→ **Work item**: Give back the whole listing below exactly.

** Opening Given data block **
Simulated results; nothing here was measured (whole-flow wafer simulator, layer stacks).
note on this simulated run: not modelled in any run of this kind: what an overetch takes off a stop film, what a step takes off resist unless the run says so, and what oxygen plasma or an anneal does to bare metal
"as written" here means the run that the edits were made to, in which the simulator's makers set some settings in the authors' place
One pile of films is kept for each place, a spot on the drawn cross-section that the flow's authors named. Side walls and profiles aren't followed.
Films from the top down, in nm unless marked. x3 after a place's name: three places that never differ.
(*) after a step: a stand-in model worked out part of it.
** Closing Given data block **

→ **Your response**:
Simulated results; nothing here was measured (whole-flow wafer simulator, layer stacks).
note on this simulated run: not modelled in any run of this kind: what an overetch takes off a stop film, what a step takes off resist unless the run says so, and what oxygen plasma or an anneal does to bare metal
"as written" here means the run that the edits were made to, in which the simulator's makers set some settings in the authors' place
One pile of films is kept for each place, a spot on the drawn cross-section that the flow's authors named. Side walls and profiles aren't followed.
Films from the top down, in nm unless marked. x3 after a place's name: three places that never differ.
(*) after a step: a stand-in model worked out part of it.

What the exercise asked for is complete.